Recorded data:
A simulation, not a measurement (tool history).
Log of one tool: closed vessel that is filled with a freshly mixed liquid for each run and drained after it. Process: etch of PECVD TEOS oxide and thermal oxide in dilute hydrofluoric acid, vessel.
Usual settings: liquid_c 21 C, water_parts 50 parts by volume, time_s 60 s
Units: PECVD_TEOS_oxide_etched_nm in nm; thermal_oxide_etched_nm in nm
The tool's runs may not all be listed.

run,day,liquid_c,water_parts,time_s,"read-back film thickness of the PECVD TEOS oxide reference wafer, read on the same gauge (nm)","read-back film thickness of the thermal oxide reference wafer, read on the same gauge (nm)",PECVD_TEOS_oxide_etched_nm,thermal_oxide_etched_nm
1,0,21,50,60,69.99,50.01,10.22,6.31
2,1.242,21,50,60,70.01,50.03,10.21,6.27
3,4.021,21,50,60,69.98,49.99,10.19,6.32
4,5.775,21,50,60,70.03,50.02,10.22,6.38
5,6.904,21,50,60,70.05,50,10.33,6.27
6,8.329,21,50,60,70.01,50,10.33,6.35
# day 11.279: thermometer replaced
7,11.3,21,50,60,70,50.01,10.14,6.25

Task item: From the first line to the last, reproduce the data above exactly.

Worked solution:
A simulation, not a measurement (tool history).
Log of one tool: closed vessel that is filled with a freshly mixed liquid for each run and drained after it. Process: etch of PECVD TEOS oxide and thermal oxide in dilute hydrofluoric acid, vessel.
Usual settings: liquid_c 21 C, water_parts 50 parts by volume, time_s 60 s
Units: PECVD_TEOS_oxide_etched_nm in nm; thermal_oxide_etched_nm in nm
The tool's runs may not all be listed.

run,day,liquid_c,water_parts,time_s,"read-back film thickness of the PECVD TEOS oxide reference wafer, read on the same gauge (nm)","read-back film thickness of the thermal oxide reference wafer, read on the same gauge (nm)",PECVD_TEOS_oxide_etched_nm,thermal_oxide_etched_nm
1,0,21,50,60,69.99,50.01,10.22,6.31
2,1.242,21,50,60,70.01,50.03,10.21,6.27
3,4.021,21,50,60,69.98,49.99,10.19,6.32
4,5.775,21,50,60,70.03,50.02,10.22,6.38
5,6.904,21,50,60,70.05,50,10.33,6.27
6,8.329,21,50,60,70.01,50,10.33,6.35
# day 11.279: thermometer replaced
7,11.3,21,50,60,70,50.01,10.14,6.25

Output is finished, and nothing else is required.